__________

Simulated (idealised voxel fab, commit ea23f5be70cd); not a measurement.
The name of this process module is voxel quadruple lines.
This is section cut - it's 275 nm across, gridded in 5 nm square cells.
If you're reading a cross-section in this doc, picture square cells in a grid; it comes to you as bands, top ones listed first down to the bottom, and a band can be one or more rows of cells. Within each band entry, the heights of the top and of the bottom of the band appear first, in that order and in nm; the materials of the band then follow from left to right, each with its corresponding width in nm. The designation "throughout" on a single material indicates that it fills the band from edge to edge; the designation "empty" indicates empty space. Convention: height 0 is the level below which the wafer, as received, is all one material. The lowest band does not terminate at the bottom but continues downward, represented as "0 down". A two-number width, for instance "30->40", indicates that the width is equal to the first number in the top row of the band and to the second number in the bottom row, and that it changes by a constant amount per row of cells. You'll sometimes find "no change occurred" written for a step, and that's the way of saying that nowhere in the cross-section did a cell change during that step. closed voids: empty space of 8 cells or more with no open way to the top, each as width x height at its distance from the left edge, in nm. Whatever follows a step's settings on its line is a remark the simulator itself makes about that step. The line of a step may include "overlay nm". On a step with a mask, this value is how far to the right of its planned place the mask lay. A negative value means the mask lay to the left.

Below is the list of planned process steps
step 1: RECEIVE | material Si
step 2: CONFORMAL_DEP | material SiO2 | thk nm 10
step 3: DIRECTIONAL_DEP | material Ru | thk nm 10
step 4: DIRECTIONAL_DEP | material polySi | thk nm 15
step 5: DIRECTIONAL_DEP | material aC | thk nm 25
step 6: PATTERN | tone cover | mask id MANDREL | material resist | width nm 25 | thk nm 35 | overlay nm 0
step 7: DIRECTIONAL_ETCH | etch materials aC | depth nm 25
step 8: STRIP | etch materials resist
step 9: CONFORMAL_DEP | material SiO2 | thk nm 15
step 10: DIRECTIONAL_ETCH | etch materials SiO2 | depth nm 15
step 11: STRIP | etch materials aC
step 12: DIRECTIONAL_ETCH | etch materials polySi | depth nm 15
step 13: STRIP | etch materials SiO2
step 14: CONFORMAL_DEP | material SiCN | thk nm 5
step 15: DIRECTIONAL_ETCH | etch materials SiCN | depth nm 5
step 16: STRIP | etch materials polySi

__________

**REQUIRED ACTION**
Starting with the first line of the entries and ending with the line that has "This is section", copy each line exactly and add nothing.

**EXERCISE OUTPUT**
Simulated (idealised voxel fab, commit ea23f5be70cd); not a measurement.
The name of this process module is voxel quadruple lines.
This is section cut - it's 275 nm across, gridded in 5 nm square cells.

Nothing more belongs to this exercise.